# Work request:
Set down the records that follow exactly and completely.

# Provided records:
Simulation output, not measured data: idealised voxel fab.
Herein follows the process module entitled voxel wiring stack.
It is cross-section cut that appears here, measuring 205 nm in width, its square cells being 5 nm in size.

# Task response:
Simulation output, not measured data: idealised voxel fab.
Herein follows the process module entitled voxel wiring stack.
It is cross-section cut that appears here, measuring 205 nm in width, its square cells being 5 nm in size.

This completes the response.